[Activity] The expected output is the complete data, reproduced exactly.

[Entries shown]
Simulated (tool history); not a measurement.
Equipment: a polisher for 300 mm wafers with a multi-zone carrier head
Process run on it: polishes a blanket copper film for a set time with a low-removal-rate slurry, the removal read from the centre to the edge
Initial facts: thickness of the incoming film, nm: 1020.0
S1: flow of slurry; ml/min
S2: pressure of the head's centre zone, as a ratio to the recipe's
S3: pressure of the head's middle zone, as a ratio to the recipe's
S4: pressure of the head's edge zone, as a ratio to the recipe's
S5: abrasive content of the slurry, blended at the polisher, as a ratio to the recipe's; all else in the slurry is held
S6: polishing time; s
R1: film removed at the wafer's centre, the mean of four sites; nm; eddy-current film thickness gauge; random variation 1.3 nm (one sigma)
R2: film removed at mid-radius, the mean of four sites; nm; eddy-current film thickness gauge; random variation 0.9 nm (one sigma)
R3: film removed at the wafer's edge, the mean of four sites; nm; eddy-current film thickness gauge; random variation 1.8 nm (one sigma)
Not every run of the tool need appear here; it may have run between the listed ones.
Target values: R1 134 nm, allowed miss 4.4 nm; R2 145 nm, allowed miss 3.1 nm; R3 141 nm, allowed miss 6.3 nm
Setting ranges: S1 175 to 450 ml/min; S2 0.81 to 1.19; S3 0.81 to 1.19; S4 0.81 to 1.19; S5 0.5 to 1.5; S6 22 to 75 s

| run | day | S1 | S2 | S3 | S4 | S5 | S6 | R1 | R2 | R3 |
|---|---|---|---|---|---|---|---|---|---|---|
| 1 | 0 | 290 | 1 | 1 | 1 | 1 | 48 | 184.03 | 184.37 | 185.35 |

[Response box]
Simulated (tool history); not a measurement.
Equipment: a polisher for 300 mm wafers with a multi-zone carrier head
Process run on it: polishes a blanket copper film for a set time with a low-removal-rate slurry, the removal read from the centre to the edge
Initial facts: thickness of the incoming film, nm: 1020.0
S1: flow of slurry; ml/min
S2: pressure of the head's centre zone, as a ratio to the recipe's
S3: pressure of the head's middle zone, as a ratio to the recipe's
S4: pressure of the head's edge zone, as a ratio to the recipe's
S5: abrasive content of the slurry, blended at the polisher, as a ratio to the recipe's; all else in the slurry is held
S6: polishing time; s
R1: film removed at the wafer's centre, the mean of four sites; nm; eddy-current film thickness gauge; random variation 1.3 nm (one sigma)
R2: film removed at mid-radius, the mean of four sites; nm; eddy-current film thickness gauge; random variation 0.9 nm (one sigma)
R3: film removed at the wafer's edge, the mean of four sites; nm; eddy-current film thickness gauge; random variation 1.8 nm (one sigma)
Not every run of the tool need appear here; it may have run between the listed ones.
Target values: R1 134 nm, allowed miss 4.4 nm; R2 145 nm, allowed miss 3.1 nm; R3 141 nm, allowed miss 6.3 nm
Setting ranges: S1 175 to 450 ml/min; S2 0.81 to 1.19; S3 0.81 to 1.19; S4 0.81 to 1.19; S5 0.5 to 1.5; S6 22 to 75 s

| run | day | S1 | S2 | S3 | S4 | S5 | S6 | R1 | R2 | R3 |
|---|---|---|---|---|---|---|---|---|---|---|
| 1 | 0 | 290 | 1 | 1 | 1 | 1 | 48 | 184.03 | 184.37 | 185.35 |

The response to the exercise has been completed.